# Exercise:
Below are some records; output exactly the lines from the line with "L074.1+3+5;euv-scanner-01;0;48.47;-;GATE#0;34" to the line with "L077.1+2+5;euv-scanner-02;0;67.32;-;GATE#0;34", both ends kept, and nothing more.

# Dataset excerpts:
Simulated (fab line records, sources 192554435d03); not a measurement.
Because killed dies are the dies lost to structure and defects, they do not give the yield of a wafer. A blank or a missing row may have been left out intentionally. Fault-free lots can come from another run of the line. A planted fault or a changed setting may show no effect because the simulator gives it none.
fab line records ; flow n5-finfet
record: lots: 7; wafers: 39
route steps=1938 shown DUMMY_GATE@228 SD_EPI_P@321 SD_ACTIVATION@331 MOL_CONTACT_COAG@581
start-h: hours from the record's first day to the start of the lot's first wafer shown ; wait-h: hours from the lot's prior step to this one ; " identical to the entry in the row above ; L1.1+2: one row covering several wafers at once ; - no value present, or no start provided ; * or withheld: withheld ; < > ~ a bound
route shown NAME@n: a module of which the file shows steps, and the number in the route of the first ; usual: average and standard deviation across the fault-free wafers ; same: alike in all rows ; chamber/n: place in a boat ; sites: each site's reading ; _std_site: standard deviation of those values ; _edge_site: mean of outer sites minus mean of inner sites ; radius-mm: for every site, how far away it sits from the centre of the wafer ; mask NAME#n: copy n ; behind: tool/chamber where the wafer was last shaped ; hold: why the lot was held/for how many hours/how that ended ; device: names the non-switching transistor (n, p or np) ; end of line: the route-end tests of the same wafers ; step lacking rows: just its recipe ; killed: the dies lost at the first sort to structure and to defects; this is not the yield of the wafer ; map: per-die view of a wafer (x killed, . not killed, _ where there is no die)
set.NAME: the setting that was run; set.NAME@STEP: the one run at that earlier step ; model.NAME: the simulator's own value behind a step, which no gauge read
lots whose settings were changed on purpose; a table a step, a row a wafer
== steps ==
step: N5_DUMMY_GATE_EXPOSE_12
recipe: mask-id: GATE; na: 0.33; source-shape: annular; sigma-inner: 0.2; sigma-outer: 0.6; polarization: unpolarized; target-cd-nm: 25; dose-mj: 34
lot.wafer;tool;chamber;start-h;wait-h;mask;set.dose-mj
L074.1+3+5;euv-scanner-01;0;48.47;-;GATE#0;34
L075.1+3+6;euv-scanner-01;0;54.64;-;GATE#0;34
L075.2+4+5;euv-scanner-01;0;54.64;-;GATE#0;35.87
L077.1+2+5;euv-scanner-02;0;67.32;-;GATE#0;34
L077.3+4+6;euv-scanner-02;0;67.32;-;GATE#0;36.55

# Worked solution:
L074.1+3+5;euv-scanner-01;0;48.47;-;GATE#0;34
L075.1+3+6;euv-scanner-01;0;54.64;-;GATE#0;34
L075.2+4+5;euv-scanner-01;0;54.64;-;GATE#0;35.87
L077.1+2+5;euv-scanner-02;0;67.32;-;GATE#0;34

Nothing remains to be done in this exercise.